[Start of section]

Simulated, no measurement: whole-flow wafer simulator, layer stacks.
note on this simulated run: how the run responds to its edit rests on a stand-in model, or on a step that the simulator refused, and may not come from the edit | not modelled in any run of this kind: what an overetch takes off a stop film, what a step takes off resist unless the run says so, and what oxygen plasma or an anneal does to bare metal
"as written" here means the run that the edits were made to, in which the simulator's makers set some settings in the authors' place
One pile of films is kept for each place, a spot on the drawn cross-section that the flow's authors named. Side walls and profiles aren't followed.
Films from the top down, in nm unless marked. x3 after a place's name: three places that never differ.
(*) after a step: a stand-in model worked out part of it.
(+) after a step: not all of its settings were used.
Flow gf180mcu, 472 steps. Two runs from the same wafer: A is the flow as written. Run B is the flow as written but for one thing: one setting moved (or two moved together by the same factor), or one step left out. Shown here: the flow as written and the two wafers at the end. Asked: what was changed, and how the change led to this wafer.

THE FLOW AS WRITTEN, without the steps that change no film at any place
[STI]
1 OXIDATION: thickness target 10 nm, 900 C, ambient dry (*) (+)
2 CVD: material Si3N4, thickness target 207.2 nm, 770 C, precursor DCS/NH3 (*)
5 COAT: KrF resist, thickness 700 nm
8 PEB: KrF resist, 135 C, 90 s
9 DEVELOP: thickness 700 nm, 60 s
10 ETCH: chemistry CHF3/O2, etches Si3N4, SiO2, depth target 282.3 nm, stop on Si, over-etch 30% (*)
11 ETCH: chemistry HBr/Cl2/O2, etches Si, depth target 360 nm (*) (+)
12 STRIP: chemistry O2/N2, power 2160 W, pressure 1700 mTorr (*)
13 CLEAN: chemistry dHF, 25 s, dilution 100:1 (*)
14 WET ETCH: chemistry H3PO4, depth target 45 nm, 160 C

[End of section]

WORK TASK:
Set down the preceding data verbatim. Every line belongs in the copy.

RESULT:
Simulated, no measurement: whole-flow wafer simulator, layer stacks.
note on this simulated run: how the run responds to its edit rests on a stand-in model, or on a step that the simulator refused, and may not come from the edit | not modelled in any run of this kind: what an overetch takes off a stop film, what a step takes off resist unless the run says so, and what oxygen plasma or an anneal does to bare metal
"as written" here means the run that the edits were made to, in which the simulator's makers set some settings in the authors' place
One pile of films is kept for each place, a spot on the drawn cross-section that the flow's authors named. Side walls and profiles aren't followed.
Films from the top down, in nm unless marked. x3 after a place's name: three places that never differ.
(*) after a step: a stand-in model worked out part of it.
(+) after a step: not all of its settings were used.
Flow gf180mcu, 472 steps. Two runs from the same wafer: A is the flow as written. Run B is the flow as written but for one thing: one setting moved (or two moved together by the same factor), or one step left out. Shown here: the flow as written and the two wafers at the end. Asked: what was changed, and how the change led to this wafer.

THE FLOW AS WRITTEN, without the steps that change no film at any place
[STI]
1 OXIDATION: thickness target 10 nm, 900 C, ambient dry (*) (+)
2 CVD: material Si3N4, thickness target 207.2 nm, 770 C, precursor DCS/NH3 (*)
5 COAT: KrF resist, thickness 700 nm
8 PEB: KrF resist, 135 C, 90 s
9 DEVELOP: thickness 700 nm, 60 s
10 ETCH: chemistry CHF3/O2, etches Si3N4, SiO2, depth target 282.3 nm, stop on Si, over-etch 30% (*)
11 ETCH: chemistry HBr/Cl2/O2, etches Si, depth target 360 nm (*) (+)
12 STRIP: chemistry O2/N2, power 2160 W, pressure 1700 mTorr (*)
13 CLEAN: chemistry dHF, 25 s, dilution 100:1 (*)
14 WET ETCH: chemistry H3PO4, depth target 45 nm, 160 C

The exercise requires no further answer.